## [Work request]
Could the entries below be retyped exactly and in full?

## [Dataset]
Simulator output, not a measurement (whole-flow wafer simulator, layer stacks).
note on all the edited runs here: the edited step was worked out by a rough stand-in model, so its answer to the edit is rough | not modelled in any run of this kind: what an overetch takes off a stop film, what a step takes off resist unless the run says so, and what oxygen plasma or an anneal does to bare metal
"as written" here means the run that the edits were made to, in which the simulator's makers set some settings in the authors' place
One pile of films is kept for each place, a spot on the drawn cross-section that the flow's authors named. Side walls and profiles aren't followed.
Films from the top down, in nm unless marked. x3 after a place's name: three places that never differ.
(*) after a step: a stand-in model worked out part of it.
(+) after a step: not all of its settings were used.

## [Result]
Simulator output, not a measurement (whole-flow wafer simulator, layer stacks).
note on all the edited runs here: the edited step was worked out by a rough stand-in model, so its answer to the edit is rough | not modelled in any run of this kind: what an overetch takes off a stop film, what a step takes off resist unless the run says so, and what oxygen plasma or an anneal does to bare metal
"as written" here means the run that the edits were made to, in which the simulator's makers set some settings in the authors' place
One pile of films is kept for each place, a spot on the drawn cross-section that the flow's authors named. Side walls and profiles aren't followed.
Films from the top down, in nm unless marked. x3 after a place's name: three places that never differ.
(*) after a step: a stand-in model worked out part of it.
(+) after a step: not all of its settings were used.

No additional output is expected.